Reproduce word for word the lines between those holding "Killed dies are" and "At each step", inclusive, and nothing else from the data below.

+--

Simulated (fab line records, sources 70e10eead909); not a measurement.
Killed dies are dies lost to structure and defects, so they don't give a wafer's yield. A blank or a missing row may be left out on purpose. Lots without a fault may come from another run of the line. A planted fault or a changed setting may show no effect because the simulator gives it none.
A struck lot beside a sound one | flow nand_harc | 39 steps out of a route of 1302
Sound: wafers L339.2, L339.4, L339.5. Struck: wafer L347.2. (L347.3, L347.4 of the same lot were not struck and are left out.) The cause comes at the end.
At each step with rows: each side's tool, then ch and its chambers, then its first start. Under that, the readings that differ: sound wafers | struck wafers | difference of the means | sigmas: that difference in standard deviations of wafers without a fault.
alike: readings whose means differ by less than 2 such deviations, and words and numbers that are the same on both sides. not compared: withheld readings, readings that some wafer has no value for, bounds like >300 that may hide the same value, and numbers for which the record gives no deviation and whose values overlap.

+--

> [TASK RESPONSE]:
Killed dies are dies lost to structure and defects, so they don't give a wafer's yield. A blank or a missing row may be left out on purpose. Lots without a fault may come from another run of the line. A planted fault or a changed setting may show no effect because the simulator gives it none.
A struck lot beside a sound one | flow nand_harc | 39 steps out of a route of 1302
Sound: wafers L339.2, L339.4, L339.5. Struck: wafer L347.2. (L347.3, L347.4 of the same lot were not struck and are left out.) The cause comes at the end.
At each step with rows: each side's tool, then ch and its chambers, then its first start. Under that, the readings that differ: sound wafers | struck wafers | difference of the means | sigmas: that difference in standard deviations of wafers without a fault.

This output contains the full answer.